▶ **DATASET CONTENT**
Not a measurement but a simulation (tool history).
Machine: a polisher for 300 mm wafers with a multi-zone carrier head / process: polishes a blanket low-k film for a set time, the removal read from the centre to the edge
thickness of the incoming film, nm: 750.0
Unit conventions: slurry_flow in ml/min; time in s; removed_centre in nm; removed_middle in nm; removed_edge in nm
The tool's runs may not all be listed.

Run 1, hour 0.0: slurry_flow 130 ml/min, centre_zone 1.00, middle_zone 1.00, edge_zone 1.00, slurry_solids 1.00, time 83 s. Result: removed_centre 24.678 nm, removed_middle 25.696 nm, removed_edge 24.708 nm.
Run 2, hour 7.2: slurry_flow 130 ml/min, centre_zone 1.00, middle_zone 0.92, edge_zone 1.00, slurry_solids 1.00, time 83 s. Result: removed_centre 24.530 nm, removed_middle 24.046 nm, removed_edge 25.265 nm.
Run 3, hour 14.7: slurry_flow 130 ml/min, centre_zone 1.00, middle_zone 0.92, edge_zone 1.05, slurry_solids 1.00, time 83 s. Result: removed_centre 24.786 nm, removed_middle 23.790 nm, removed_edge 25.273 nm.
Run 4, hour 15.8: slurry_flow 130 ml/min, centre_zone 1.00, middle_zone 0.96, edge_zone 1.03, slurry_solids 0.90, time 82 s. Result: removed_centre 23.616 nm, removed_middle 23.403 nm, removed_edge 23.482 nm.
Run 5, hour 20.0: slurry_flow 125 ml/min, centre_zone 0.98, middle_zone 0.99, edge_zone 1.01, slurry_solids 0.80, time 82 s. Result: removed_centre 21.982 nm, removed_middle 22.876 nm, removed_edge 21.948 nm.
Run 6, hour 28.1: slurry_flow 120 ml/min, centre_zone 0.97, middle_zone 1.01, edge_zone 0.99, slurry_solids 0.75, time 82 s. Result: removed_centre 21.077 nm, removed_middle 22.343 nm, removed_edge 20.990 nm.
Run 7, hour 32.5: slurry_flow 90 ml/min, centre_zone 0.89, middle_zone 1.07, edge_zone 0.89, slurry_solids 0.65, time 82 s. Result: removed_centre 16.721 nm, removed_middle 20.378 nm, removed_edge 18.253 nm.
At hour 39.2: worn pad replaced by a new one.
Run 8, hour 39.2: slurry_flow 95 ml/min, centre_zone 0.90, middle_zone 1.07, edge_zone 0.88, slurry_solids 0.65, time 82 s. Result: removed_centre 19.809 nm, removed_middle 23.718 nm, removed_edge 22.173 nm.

▶ **REQUIRED ACTION**
The line containing "thickness of the incoming film, nm: 750.0" marks the end. Please print exactly every line from the top of the data to it, both included, and nothing more.

▶ **ANSWER AREA**
Not a measurement but a simulation (tool history).
Machine: a polisher for 300 mm wafers with a multi-zone carrier head / process: polishes a blanket low-k film for a set time, the removal read from the centre to the edge
thickness of the incoming film, nm: 750.0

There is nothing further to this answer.